**BRIEF:**
Line by line, return the data exactly as shown.

**DATA SHOWN:**
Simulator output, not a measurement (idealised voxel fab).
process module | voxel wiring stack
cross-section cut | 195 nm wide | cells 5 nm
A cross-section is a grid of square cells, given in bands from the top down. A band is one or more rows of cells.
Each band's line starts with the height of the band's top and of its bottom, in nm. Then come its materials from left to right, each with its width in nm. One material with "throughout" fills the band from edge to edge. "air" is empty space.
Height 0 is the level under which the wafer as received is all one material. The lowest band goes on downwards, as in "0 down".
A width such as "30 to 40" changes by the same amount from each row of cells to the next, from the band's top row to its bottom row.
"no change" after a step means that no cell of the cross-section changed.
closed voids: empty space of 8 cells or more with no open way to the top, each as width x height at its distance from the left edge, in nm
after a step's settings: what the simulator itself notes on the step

**WRITTEN RESPONSE:**
Simulator output, not a measurement (idealised voxel fab).
process module | voxel wiring stack
cross-section cut | 195 nm wide | cells 5 nm
A cross-section is a grid of square cells, given in bands from the top down. A band is one or more rows of cells.
Each band's line starts with the height of the band's top and of its bottom, in nm. Then come its materials from left to right, each with its width in nm. One material with "throughout" fills the band from edge to edge. "air" is empty space.
Height 0 is the level under which the wafer as received is all one material. The lowest band goes on downwards, as in "0 down".
A width such as "30 to 40" changes by the same amount from each row of cells to the next, from the band's top row to its bottom row.
"no change" after a step means that no cell of the cross-section changed.
closed voids: empty space of 8 cells or more with no open way to the top, each as width x height at its distance from the left edge, in nm
after a step's settings: what the simulator itself notes on the step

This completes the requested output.